Assignment —
When you transcribe the records that follow, reproduce each line exactly as given.

Record extracts —
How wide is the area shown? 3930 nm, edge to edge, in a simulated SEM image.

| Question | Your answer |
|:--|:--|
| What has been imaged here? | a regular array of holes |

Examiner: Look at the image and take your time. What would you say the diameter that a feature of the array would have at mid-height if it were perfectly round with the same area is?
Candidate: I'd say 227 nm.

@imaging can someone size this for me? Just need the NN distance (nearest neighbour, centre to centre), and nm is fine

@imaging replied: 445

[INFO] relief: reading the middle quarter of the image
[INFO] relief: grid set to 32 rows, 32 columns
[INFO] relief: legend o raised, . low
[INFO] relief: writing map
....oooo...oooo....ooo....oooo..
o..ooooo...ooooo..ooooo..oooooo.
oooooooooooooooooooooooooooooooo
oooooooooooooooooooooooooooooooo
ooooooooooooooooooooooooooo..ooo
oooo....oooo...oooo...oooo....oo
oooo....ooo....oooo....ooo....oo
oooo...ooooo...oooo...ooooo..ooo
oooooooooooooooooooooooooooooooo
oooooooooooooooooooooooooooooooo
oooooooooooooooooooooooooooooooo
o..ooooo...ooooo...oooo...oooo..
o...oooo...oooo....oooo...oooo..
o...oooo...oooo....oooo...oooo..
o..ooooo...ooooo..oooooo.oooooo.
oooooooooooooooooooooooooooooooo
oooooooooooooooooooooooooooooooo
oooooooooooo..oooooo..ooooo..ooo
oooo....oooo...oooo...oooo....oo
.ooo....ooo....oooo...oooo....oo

Exercise response —
How wide is the area shown? 3930 nm, edge to edge, in a simulated SEM image.

| Question | Your answer |
|:--|:--|
| What has been imaged here? | a regular array of holes |

Examiner: Look at the image and take your time. What would you say the diameter that a feature of the array would have at mid-height if it were perfectly round with the same area is?
Candidate: I'd say 227 nm.

@imaging can someone size this for me? Just need the NN distance (nearest neighbour, centre to centre), and nm is fine

@imaging replied: 445

[INFO] relief: reading the middle quarter of the image
[INFO] relief: grid set to 32 rows, 32 columns
[INFO] relief: legend o raised, . low
[INFO] relief: writing map
....oooo...oooo....ooo....oooo..
o..ooooo...ooooo..ooooo..oooooo.
oooooooooooooooooooooooooooooooo
oooooooooooooooooooooooooooooooo
ooooooooooooooooooooooooooo..ooo
oooo....oooo...oooo...oooo....oo
oooo....ooo....oooo....ooo....oo
oooo...ooooo...oooo...ooooo..ooo
oooooooooooooooooooooooooooooooo
oooooooooooooooooooooooooooooooo
oooooooooooooooooooooooooooooooo
o..ooooo...ooooo...oooo...oooo..
o...oooo...oooo....oooo...oooo..
o...oooo...oooo....oooo...oooo..
o..ooooo...ooooo..oooooo.oooooo.
oooooooooooooooooooooooooooooooo
oooooooooooooooooooooooooooooooo
oooooooooooo..oooooo..ooooo..ooo
oooo....oooo...oooo...oooo....oo
.ooo....ooo....oooo...oooo....oo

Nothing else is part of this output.